**WORK REQUEST**
An exact reproduction of all entries is expected.

*** Block opens ***

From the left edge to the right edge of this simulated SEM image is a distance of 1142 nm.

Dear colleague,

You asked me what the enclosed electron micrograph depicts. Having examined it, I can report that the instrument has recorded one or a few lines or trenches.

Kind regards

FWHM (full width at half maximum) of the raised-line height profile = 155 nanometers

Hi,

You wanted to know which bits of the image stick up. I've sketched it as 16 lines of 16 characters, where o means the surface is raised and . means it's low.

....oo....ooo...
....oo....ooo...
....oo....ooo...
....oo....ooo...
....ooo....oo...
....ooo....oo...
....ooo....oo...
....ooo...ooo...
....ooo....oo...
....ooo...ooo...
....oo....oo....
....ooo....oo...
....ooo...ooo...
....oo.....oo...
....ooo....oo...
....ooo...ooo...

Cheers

*** Block closes ***

**RESPONSE**
From the left edge to the right edge of this simulated SEM image is a distance of 1142 nm.

Dear colleague,

You asked me what the enclosed electron micrograph depicts. Having examined it, I can report that the instrument has recorded one or a few lines or trenches.

Kind regards

FWHM (full width at half maximum) of the raised-line height profile = 155 nanometers

Hi,

You wanted to know which bits of the image stick up. I've sketched it as 16 lines of 16 characters, where o means the surface is raised and . means it's low.

....oo....ooo...
....oo....ooo...
....oo....ooo...
....oo....ooo...
....ooo....oo...
....ooo....oo...
....ooo....oo...
....ooo...ooo...
....ooo....oo...
....ooo...ooo...
....oo....oo....
....ooo....oo...
....ooo...ooo...
....oo.....oo...
....ooo....oo...
....ooo...ooo...

Cheers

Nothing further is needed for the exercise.